◆ Record excerpts
--- START ---

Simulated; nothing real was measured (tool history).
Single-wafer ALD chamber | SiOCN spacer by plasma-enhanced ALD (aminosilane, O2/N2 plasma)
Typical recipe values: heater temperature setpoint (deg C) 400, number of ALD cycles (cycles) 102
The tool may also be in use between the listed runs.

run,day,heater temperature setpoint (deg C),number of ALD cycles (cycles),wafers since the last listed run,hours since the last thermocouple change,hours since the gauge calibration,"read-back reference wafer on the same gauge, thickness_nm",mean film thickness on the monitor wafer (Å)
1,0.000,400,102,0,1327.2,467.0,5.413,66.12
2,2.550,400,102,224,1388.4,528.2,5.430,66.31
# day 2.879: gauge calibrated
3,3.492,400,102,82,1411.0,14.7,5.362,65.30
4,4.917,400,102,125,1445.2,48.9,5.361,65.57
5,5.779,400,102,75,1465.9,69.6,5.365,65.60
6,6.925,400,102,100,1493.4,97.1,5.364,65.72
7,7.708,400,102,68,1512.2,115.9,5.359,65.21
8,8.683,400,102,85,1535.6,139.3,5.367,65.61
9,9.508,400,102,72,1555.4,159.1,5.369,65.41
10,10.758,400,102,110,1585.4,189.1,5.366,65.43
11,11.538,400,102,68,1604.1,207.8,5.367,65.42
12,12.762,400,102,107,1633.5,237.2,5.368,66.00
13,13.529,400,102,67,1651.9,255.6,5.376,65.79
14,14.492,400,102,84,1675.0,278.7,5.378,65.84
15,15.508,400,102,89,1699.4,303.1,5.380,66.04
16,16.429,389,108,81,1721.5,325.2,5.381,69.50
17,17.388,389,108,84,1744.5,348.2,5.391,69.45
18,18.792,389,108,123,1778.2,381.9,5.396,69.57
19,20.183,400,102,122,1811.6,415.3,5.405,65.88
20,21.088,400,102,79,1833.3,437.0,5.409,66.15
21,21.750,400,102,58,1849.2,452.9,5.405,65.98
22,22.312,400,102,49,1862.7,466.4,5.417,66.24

--- END ---

◆ Task item
When the line with "8,8.683,400,102,85,1535.6,139.3,5.367,65.61" is reached in the data above, start copying there, and copy each line exactly until the line with "21,21.750,400,102,58,1849.2,452.9,5.405,65.98" has been copied; copy nothing else.

◆ Answer box
8,8.683,400,102,85,1535.6,139.3,5.367,65.61
9,9.508,400,102,72,1555.4,159.1,5.369,65.41
10,10.758,400,102,110,1585.4,189.1,5.366,65.43
11,11.538,400,102,68,1604.1,207.8,5.367,65.42
12,12.762,400,102,107,1633.5,237.2,5.368,66.00
13,13.529,400,102,67,1651.9,255.6,5.376,65.79
14,14.492,400,102,84,1675.0,278.7,5.378,65.84
15,15.508,400,102,89,1699.4,303.1,5.380,66.04
16,16.429,389,108,81,1721.5,325.2,5.381,69.50
17,17.388,389,108,84,1744.5,348.2,5.391,69.45
18,18.792,389,108,123,1778.2,381.9,5.396,69.57
19,20.183,400,102,122,1811.6,415.3,5.405,65.88
20,21.088,400,102,79,1833.3,437.0,5.409,66.15
21,21.750,400,102,58,1849.2,452.9,5.405,65.98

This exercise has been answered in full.